▶ **Data shown**
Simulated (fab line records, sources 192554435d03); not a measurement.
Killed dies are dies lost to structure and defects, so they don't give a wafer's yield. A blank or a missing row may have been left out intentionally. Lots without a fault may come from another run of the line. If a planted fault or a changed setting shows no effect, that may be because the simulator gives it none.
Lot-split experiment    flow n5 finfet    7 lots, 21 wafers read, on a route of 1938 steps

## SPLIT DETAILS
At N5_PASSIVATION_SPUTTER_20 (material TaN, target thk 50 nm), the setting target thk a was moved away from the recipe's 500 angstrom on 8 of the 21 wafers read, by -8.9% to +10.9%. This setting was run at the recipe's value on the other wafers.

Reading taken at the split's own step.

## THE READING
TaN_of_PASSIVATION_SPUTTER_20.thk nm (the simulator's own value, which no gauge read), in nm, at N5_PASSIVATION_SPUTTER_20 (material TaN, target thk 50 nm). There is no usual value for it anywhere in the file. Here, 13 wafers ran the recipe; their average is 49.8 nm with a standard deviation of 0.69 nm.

▶ **Task item**
Return the data in full, with each line kept exactly as it is.

▶ **Exercise response**
Simulated (fab line records, sources 192554435d03); not a measurement.
Killed dies are dies lost to structure and defects, so they don't give a wafer's yield. A blank or a missing row may have been left out intentionally. Lots without a fault may come from another run of the line. If a planted fault or a changed setting shows no effect, that may be because the simulator gives it none.
Lot-split experiment    flow n5 finfet    7 lots, 21 wafers read, on a route of 1938 steps

## SPLIT DETAILS
At N5_PASSIVATION_SPUTTER_20 (material TaN, target thk 50 nm), the setting target thk a was moved away from the recipe's 500 angstrom on 8 of the 21 wafers read, by -8.9% to +10.9%. This setting was run at the recipe's value on the other wafers.

Reading taken at the split's own step.

## THE READING
TaN_of_PASSIVATION_SPUTTER_20.thk nm (the simulator's own value, which no gauge read), in nm, at N5_PASSIVATION_SPUTTER_20 (material TaN, target thk 50 nm). There is no usual value for it anywhere in the file. Here, 13 wafers ran the recipe; their average is 49.8 nm with a standard deviation of 0.69 nm.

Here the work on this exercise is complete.